**Information:**
↓↓↓
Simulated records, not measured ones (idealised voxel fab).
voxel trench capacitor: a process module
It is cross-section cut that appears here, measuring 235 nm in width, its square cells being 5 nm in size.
↑↑↑

**Requirement:** Return, exactly as they stand, the lines from the start of the records above through the line with "voxel trench capacitor: a process module", both ends included, and no other lines.

**Exercise output:**
Simulated records, not measured ones (idealised voxel fab).
voxel trench capacitor: a process module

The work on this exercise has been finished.